Each line of the material below should be reproduced exactly.

Information supplied:
'''

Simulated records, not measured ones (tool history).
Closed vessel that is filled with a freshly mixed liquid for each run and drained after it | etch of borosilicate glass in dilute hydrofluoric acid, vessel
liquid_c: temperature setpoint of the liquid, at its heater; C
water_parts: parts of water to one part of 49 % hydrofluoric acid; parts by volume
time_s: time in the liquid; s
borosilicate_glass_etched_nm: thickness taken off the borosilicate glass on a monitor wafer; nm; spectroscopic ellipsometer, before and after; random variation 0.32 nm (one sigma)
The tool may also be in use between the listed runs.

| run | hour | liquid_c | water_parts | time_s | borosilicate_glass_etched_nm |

'''

Task output:
Simulated records, not measured ones (tool history).
Closed vessel that is filled with a freshly mixed liquid for each run and drained after it | etch of borosilicate glass in dilute hydrofluoric acid, vessel
liquid_c: temperature setpoint of the liquid, at its heater; C
water_parts: parts of water to one part of 49 % hydrofluoric acid; parts by volume
time_s: time in the liquid; s
borosilicate_glass_etched_nm: thickness taken off the borosilicate glass on a monitor wafer; nm; spectroscopic ellipsometer, before and after; random variation 0.32 nm (one sigma)
The tool may also be in use between the listed runs.

| run | hour | liquid_c | water_parts | time_s | borosilicate_glass_etched_nm |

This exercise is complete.